*Action item*
Starting at the line that holds "First seen on" and stopping at the line that holds "L417 came after", restate the records below word for word, with both of those lines included.

== Dataset records ==

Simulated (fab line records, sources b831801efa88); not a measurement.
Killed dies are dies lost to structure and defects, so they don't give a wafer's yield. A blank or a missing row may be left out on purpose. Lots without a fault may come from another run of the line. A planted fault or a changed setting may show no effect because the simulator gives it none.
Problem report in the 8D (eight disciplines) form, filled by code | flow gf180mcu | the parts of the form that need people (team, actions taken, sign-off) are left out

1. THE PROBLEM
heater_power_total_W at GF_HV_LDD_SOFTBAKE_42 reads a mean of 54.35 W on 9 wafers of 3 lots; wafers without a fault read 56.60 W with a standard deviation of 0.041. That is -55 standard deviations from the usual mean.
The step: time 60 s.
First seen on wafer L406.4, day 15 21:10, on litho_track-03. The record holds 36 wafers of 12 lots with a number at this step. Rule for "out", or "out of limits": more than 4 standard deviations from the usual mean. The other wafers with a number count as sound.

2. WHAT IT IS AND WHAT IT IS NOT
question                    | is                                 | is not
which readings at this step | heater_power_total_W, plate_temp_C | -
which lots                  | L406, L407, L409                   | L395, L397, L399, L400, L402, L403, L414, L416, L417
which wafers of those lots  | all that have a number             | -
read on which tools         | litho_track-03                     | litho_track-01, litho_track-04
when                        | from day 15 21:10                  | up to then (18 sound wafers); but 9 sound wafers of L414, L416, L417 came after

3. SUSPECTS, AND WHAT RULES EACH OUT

===

*Reply*
First seen on wafer L406.4, day 15 21:10, on litho_track-03. The record holds 36 wafers of 12 lots with a number at this step. Rule for "out", or "out of limits": more than 4 standard deviations from the usual mean. The other wafers with a number count as sound.

2. WHAT IT IS AND WHAT IT IS NOT
question                    | is                                 | is not
which readings at this step | heater_power_total_W, plate_temp_C | -
which lots                  | L406, L407, L409                   | L395, L397, L399, L400, L402, L403, L414, L416, L417
which wafers of those lots  | all that have a number             | -
read on which tools         | litho_track-03                     | litho_track-01, litho_track-04
when                        | from day 15 21:10                  | up to then (18 sound wafers); but 9 sound wafers of L414, L416, L417 came after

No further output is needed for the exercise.